== Record excerpts ==
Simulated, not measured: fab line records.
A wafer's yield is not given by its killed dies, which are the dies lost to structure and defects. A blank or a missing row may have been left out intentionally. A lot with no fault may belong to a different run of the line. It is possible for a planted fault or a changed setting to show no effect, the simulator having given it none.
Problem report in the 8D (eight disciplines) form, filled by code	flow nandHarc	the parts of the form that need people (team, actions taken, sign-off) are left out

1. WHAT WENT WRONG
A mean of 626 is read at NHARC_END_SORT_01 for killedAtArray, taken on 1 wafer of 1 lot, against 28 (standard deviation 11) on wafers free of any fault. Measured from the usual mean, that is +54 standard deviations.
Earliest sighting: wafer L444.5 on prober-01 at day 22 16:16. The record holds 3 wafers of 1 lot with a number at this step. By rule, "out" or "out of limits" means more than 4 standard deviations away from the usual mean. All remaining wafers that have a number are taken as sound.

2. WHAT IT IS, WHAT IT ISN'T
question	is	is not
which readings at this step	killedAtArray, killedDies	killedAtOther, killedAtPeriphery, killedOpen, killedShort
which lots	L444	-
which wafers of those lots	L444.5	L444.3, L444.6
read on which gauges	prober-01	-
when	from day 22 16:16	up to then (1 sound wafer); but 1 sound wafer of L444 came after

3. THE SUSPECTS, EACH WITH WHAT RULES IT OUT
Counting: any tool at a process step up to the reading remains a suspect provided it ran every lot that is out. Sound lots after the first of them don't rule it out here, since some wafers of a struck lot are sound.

== Assignment ==
In the listing above, locate the line containing "2. WHAT IT IS, WHAT IT ISN'T" and the line containing "read on which". Extract those two lines and every line between them, exactly as written, and only those.

== Exercise result ==
2. WHAT IT IS, WHAT IT ISN'T
question	is	is not
which readings at this step	killedAtArray, killedDies	killedAtOther, killedAtPeriphery, killedOpen, killedShort
which lots	L444	-
which wafers of those lots	L444.5	L444.3, L444.6
read on which gauges	prober-01	-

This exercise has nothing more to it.